WORK ORDER → Please print all the lines below exactly as they are written.

GIVEN INFORMATION →
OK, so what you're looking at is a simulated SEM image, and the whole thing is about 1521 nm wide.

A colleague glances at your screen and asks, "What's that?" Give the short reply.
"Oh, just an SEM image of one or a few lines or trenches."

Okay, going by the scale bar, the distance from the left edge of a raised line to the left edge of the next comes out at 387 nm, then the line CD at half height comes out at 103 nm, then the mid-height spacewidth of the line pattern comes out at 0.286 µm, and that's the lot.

PROBLEM SOLUTION →
OK, so what you're looking at is a simulated SEM image, and the whole thing is about 1521 nm wide.

A colleague glances at your screen and asks, "What's that?" Give the short reply.
"Oh, just an SEM image of one or a few lines or trenches."

Okay, going by the scale bar, the distance from the left edge of a raised line to the left edge of the next comes out at 387 nm, then the line CD at half height comes out at 103 nm, then the mid-height spacewidth of the line pattern comes out at 0.286 µm, and that's the lot.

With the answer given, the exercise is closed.